☆ ☆ ☆

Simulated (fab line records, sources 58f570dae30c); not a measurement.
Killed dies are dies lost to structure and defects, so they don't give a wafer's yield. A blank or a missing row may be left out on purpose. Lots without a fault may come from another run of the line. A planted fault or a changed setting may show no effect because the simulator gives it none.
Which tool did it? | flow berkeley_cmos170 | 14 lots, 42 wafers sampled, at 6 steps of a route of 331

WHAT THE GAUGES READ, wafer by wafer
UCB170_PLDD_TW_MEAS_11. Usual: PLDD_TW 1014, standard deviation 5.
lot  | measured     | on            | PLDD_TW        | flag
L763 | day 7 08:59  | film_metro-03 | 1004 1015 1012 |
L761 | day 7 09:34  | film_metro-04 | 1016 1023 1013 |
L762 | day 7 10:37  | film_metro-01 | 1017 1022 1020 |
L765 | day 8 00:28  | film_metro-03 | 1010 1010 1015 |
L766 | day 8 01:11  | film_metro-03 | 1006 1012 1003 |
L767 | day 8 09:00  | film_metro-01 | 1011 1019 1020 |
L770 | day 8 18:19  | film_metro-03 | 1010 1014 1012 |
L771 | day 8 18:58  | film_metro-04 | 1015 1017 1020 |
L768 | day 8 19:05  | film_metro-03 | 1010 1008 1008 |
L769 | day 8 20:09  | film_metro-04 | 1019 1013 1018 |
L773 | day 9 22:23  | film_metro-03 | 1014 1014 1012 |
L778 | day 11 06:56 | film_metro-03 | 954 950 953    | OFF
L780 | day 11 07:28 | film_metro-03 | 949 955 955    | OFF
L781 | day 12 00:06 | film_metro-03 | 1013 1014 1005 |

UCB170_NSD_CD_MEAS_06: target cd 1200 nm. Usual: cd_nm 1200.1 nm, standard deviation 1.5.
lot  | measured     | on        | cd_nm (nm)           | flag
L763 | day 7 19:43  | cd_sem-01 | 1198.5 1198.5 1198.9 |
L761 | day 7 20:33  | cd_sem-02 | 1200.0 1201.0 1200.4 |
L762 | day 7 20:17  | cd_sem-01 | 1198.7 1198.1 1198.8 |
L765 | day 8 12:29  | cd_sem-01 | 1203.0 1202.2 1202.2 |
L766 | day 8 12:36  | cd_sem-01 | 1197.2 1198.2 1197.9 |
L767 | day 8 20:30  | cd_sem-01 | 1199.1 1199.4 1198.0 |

☆ ☆ ☆

Copy only the entries from the first line to the line with "UCB170_PLDD_TW_MEAS_11. Usual: PLDD_TW", each exactly as it appears.

- Expected answer:
Simulated (fab line records, sources 58f570dae30c); not a measurement.
Killed dies are dies lost to structure and defects, so they don't give a wafer's yield. A blank or a missing row may be left out on purpose. Lots without a fault may come from another run of the line. A planted fault or a changed setting may show no effect because the simulator gives it none.
Which tool did it? | flow berkeley_cmos170 | 14 lots, 42 wafers sampled, at 6 steps of a route of 331

WHAT THE GAUGES READ, wafer by wafer
UCB170_PLDD_TW_MEAS_11. Usual: PLDD_TW 1014, standard deviation 5.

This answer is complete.